○ ○ ○ ○ ○ ○ ○

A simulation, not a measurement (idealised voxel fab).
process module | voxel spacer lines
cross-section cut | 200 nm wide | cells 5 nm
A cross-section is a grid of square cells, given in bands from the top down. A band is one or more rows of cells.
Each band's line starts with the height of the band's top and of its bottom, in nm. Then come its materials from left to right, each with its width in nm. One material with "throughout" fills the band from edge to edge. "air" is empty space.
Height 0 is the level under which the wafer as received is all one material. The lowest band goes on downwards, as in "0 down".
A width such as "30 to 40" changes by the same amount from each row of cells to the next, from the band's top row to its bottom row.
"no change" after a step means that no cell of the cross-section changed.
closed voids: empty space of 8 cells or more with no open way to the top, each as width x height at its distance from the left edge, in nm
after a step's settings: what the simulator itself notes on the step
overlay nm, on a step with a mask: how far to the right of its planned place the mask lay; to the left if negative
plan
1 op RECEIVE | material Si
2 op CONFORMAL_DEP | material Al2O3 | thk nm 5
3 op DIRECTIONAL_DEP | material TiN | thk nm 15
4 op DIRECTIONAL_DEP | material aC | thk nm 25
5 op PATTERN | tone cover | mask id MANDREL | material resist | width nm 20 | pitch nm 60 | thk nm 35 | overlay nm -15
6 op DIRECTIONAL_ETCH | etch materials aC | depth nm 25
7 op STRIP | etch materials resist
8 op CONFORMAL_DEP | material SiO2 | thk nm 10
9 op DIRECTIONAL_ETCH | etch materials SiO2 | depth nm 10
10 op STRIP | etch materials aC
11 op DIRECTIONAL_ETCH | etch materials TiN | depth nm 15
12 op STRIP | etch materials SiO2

○ ○ ○ ○ ○ ○ ○

Keeping every character as it is, restate the lines above that run from the line with "Each band's line" through the line with "Height 0 is", both included, and nothing else.

→ **Exercise output**
Each band's line starts with the height of the band's top and of its bottom, in nm. Then come its materials from left to right, each with its width in nm. One material with "throughout" fills the band from edge to edge. "air" is empty space.
Height 0 is the level under which the wafer as received is all one material. The lowest band goes on downwards, as in "0 down".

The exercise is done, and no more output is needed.